· · · · ·
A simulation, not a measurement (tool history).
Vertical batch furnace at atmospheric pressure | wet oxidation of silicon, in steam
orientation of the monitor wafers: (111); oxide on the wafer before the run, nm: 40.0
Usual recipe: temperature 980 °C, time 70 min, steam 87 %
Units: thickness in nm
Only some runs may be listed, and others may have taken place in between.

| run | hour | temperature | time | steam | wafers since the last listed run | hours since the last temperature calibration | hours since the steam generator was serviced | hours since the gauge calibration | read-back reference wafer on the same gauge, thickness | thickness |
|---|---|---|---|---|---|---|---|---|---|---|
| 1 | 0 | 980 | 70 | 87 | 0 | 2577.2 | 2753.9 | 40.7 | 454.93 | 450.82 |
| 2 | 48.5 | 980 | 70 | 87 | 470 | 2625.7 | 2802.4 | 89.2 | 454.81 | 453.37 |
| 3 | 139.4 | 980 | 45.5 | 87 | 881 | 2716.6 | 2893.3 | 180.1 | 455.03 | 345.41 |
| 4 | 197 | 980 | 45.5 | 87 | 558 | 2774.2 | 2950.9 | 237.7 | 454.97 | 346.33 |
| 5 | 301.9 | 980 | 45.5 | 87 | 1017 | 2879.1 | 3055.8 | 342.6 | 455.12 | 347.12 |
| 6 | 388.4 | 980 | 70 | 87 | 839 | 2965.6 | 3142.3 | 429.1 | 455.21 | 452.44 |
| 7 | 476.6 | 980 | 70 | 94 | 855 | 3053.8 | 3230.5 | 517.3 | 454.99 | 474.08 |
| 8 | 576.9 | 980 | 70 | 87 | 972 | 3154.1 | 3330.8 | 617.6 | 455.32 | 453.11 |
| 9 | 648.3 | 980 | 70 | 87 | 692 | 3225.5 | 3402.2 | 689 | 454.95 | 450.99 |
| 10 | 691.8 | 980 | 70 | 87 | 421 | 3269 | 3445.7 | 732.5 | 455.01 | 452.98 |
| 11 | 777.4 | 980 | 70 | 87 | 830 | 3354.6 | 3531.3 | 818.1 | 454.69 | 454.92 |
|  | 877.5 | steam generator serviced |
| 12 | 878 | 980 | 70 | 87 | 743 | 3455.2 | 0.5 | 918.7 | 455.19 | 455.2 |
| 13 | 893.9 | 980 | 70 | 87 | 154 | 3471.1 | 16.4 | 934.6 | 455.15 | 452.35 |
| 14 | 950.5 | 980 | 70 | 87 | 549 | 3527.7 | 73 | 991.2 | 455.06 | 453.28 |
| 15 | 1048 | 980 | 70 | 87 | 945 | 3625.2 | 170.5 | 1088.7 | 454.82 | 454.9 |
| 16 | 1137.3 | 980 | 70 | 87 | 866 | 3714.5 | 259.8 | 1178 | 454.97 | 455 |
· · · · ·

● Brief
When the line with "454.81 | 453.37 |" is reached in the data above, start copying there, and copy each line exactly until the line with "454.95 | 450.99 |" has been copied; copy nothing else.

● Written response
| 2 | 48.5 | 980 | 70 | 87 | 470 | 2625.7 | 2802.4 | 89.2 | 454.81 | 453.37 |
| 3 | 139.4 | 980 | 45.5 | 87 | 881 | 2716.6 | 2893.3 | 180.1 | 455.03 | 345.41 |
| 4 | 197 | 980 | 45.5 | 87 | 558 | 2774.2 | 2950.9 | 237.7 | 454.97 | 346.33 |
| 5 | 301.9 | 980 | 45.5 | 87 | 1017 | 2879.1 | 3055.8 | 342.6 | 455.12 | 347.12 |
| 6 | 388.4 | 980 | 70 | 87 | 839 | 2965.6 | 3142.3 | 429.1 | 455.21 | 452.44 |
| 7 | 476.6 | 980 | 70 | 94 | 855 | 3053.8 | 3230.5 | 517.3 | 454.99 | 474.08 |
| 8 | 576.9 | 980 | 70 | 87 | 972 | 3154.1 | 3330.8 | 617.6 | 455.32 | 453.11 |
| 9 | 648.3 | 980 | 70 | 87 | 692 | 3225.5 | 3402.2 | 689 | 454.95 | 450.99 |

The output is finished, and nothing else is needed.